# Task item
Which lines run from the line with "24,180.2,150,1.4,0.94,29,2201,433.9,30.2,197.36" through the line with "25,189.3,150,1.4,0.94,29,2276,443.0,39.3,?" in the entries below? Print them exactly, both ends included, and nothing more.

━━━ Entries supplied ━━━

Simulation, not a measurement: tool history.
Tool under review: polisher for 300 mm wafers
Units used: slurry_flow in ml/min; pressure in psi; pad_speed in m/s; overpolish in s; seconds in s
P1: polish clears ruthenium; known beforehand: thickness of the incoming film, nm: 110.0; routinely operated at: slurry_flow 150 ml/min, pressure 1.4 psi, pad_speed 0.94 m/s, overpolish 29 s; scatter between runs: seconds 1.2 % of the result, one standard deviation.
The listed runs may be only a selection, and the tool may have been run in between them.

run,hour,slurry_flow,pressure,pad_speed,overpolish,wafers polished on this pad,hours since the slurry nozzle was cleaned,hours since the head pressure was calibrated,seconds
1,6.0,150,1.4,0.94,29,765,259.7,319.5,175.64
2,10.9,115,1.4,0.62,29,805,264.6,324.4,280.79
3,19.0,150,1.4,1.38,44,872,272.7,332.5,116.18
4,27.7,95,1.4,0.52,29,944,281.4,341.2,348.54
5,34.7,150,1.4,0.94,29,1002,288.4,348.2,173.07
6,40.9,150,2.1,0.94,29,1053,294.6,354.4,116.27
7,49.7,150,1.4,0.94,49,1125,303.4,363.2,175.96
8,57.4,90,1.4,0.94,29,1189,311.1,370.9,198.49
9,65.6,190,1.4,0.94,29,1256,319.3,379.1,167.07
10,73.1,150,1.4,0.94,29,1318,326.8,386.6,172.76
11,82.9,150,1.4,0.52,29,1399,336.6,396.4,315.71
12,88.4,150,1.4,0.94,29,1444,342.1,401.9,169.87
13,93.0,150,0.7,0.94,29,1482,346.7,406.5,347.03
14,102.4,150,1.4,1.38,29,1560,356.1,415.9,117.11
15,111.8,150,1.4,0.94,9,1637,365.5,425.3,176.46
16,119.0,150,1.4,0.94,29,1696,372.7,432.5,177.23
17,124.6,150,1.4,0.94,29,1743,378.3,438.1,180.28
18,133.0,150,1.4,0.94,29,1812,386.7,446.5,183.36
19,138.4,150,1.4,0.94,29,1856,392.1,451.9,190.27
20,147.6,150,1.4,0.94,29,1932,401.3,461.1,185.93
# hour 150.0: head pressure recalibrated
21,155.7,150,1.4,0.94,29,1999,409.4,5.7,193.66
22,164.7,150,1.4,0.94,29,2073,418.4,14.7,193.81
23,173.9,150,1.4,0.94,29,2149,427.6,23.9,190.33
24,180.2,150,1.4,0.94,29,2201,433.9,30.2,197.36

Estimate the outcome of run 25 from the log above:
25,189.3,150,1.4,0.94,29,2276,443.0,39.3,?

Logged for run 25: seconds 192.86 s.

━━━

# Expected answer
24,180.2,150,1.4,0.94,29,2201,433.9,30.2,197.36

Estimate the outcome of run 25 from the log above:
25,189.3,150,1.4,0.94,29,2276,443.0,39.3,?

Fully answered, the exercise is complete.